== == ==

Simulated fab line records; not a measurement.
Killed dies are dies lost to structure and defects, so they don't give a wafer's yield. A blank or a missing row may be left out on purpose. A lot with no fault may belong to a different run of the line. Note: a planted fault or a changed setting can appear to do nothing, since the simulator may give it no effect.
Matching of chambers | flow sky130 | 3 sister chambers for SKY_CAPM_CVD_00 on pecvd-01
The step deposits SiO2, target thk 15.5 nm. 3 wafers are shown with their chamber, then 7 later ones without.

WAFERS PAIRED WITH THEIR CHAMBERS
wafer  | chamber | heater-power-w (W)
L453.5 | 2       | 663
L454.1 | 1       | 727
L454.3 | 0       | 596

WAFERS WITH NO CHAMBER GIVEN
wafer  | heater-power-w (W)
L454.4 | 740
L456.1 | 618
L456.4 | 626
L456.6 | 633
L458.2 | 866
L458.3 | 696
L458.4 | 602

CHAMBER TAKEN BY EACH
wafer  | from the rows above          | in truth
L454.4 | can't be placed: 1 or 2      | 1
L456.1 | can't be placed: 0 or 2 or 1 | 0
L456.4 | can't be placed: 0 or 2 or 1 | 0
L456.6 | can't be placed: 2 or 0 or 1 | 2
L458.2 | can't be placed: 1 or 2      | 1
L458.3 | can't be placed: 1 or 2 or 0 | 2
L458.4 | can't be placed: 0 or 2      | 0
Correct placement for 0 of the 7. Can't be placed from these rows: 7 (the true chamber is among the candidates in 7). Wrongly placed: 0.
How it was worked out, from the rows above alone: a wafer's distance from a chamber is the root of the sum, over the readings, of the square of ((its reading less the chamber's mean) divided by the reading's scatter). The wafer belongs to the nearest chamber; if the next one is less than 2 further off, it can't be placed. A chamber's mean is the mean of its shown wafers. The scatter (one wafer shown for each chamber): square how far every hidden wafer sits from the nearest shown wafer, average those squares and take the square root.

== == ==

- [Required action]: Only the lines from the first one of the listing up to and including the line where "Correct placement for" appears are wanted, reproduced exactly.

- [Answer section]:
Simulated fab line records; not a measurement.
Killed dies are dies lost to structure and defects, so they don't give a wafer's yield. A blank or a missing row may be left out on purpose. A lot with no fault may belong to a different run of the line. Note: a planted fault or a changed setting can appear to do nothing, since the simulator may give it no effect.
Matching of chambers | flow sky130 | 3 sister chambers for SKY_CAPM_CVD_00 on pecvd-01
The step deposits SiO2, target thk 15.5 nm. 3 wafers are shown with their chamber, then 7 later ones without.

WAFERS PAIRED WITH THEIR CHAMBERS
wafer  | chamber | heater-power-w (W)
L453.5 | 2       | 663
L454.1 | 1       | 727
L454.3 | 0       | 596

WAFERS WITH NO CHAMBER GIVEN
wafer  | heater-power-w (W)
L454.4 | 740
L456.1 | 618
L456.4 | 626
L456.6 | 633
L458.2 | 866
L458.3 | 696
L458.4 | 602

CHAMBER TAKEN BY EACH
wafer  | from the rows above          | in truth
L454.4 | can't be placed: 1 or 2      | 1
L456.1 | can't be placed: 0 or 2 or 1 | 0
L456.4 | can't be placed: 0 or 2 or 1 | 0
L456.6 | can't be placed: 2 or 0 or 1 | 2
L458.2 | can't be placed: 1 or 2      | 1
L458.3 | can't be placed: 1 or 2 or 0 | 2
L458.4 | can't be placed: 0 or 2      | 0
Correct placement for 0 of the 7. Can't be placed from these rows: 7 (the true chamber is among the candidates in 7). Wrongly placed: 0.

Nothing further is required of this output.